### ACTION ITEM:
Repeat the records given below in full, with no changes.

--- START ---

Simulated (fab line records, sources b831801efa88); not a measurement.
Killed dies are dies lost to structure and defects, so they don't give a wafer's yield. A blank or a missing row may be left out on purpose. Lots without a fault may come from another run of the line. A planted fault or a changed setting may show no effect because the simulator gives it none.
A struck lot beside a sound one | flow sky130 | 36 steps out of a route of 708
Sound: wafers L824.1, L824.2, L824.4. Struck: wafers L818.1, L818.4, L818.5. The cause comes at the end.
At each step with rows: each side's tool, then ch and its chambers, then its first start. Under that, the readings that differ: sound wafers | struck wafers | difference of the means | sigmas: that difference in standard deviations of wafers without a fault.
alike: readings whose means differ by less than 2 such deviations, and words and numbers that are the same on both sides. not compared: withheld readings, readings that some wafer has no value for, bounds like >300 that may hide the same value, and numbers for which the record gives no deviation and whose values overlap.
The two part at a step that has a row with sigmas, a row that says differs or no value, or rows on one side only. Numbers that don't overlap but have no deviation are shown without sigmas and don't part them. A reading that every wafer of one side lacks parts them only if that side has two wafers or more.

--- END ---

### ANSWER AREA:
Simulated (fab line records, sources b831801efa88); not a measurement.
Killed dies are dies lost to structure and defects, so they don't give a wafer's yield. A blank or a missing row may be left out on purpose. Lots without a fault may come from another run of the line. A planted fault or a changed setting may show no effect because the simulator gives it none.
A struck lot beside a sound one | flow sky130 | 36 steps out of a route of 708
Sound: wafers L824.1, L824.2, L824.4. Struck: wafers L818.1, L818.4, L818.5. The cause comes at the end.
At each step with rows: each side's tool, then ch and its chambers, then its first start. Under that, the readings that differ: sound wafers | struck wafers | difference of the means | sigmas: that difference in standard deviations of wafers without a fault.
alike: readings whose means differ by less than 2 such deviations, and words and numbers that are the same on both sides. not compared: withheld readings, readings that some wafer has no value for, bounds like >300 that may hide the same value, and numbers for which the record gives no deviation and whose values overlap.
The two part at a step that has a row with sigmas, a row that says differs or no value, or rows on one side only. Numbers that don't overlap but have no deviation are shown without sigmas and don't part them. A reading that every wafer of one side lacks parts them only if that side has two wafers or more.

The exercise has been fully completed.